::::::
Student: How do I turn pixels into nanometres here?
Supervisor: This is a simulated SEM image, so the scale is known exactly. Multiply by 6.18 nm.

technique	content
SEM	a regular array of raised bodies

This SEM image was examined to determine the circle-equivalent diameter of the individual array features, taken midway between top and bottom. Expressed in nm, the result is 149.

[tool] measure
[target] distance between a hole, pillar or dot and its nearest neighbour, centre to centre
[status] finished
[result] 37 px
::::::

**ACTION ITEM**
Please give again the lines above between the line holding "This SEM image" and the line holding "[status] finished", inclusive, exactly as they are and with nothing added.

**RESULT**
This SEM image was examined to determine the circle-equivalent diameter of the individual array features, taken midway between top and bottom. Expressed in nm, the result is 149.

[tool] measure
[target] distance between a hole, pillar or dot and its nearest neighbour, centre to centre
[status] finished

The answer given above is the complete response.